Action item: Print each of the entries exactly, leaving nothing out.

++++

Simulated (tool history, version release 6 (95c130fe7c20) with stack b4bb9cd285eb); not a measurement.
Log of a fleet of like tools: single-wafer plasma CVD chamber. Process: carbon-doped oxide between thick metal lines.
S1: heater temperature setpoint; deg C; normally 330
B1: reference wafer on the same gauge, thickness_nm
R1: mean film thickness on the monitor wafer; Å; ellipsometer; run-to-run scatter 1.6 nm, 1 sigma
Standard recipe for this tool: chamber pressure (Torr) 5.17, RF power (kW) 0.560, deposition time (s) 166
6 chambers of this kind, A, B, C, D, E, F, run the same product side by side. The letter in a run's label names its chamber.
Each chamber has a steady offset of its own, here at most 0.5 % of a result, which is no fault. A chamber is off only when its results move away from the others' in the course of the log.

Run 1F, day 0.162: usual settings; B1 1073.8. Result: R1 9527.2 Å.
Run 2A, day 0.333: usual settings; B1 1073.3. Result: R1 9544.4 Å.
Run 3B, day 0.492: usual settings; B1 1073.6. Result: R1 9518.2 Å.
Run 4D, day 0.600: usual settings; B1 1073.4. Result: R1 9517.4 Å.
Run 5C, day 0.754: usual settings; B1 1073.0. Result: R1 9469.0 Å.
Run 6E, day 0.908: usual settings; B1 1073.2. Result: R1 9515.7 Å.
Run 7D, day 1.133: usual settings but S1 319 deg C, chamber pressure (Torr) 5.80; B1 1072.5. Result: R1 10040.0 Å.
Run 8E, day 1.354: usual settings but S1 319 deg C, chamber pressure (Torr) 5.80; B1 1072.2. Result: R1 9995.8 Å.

++++

Your solution:
Simulated (tool history, version release 6 (95c130fe7c20) with stack b4bb9cd285eb); not a measurement.
Log of a fleet of like tools: single-wafer plasma CVD chamber. Process: carbon-doped oxide between thick metal lines.
S1: heater temperature setpoint; deg C; normally 330
B1: reference wafer on the same gauge, thickness_nm
R1: mean film thickness on the monitor wafer; Å; ellipsometer; run-to-run scatter 1.6 nm, 1 sigma
Standard recipe for this tool: chamber pressure (Torr) 5.17, RF power (kW) 0.560, deposition time (s) 166
6 chambers of this kind, A, B, C, D, E, F, run the same product side by side. The letter in a run's label names its chamber.
Each chamber has a steady offset of its own, here at most 0.5 % of a result, which is no fault. A chamber is off only when its results move away from the others' in the course of the log.

Run 1F, day 0.162: usual settings; B1 1073.8. Result: R1 9527.2 Å.
Run 2A, day 0.333: usual settings; B1 1073.3. Result: R1 9544.4 Å.
Run 3B, day 0.492: usual settings; B1 1073.6. Result: R1 9518.2 Å.
Run 4D, day 0.600: usual settings; B1 1073.4. Result: R1 9517.4 Å.
Run 5C, day 0.754: usual settings; B1 1073.0. Result: R1 9469.0 Å.
Run 6E, day 0.908: usual settings; B1 1073.2. Result: R1 9515.7 Å.
Run 7D, day 1.133: usual settings but S1 319 deg C, chamber pressure (Torr) 5.80; B1 1072.5. Result: R1 10040.0 Å.
Run 8E, day 1.354: usual settings but S1 319 deg C, chamber pressure (Torr) 5.80; B1 1072.2. Result: R1 9995.8 Å.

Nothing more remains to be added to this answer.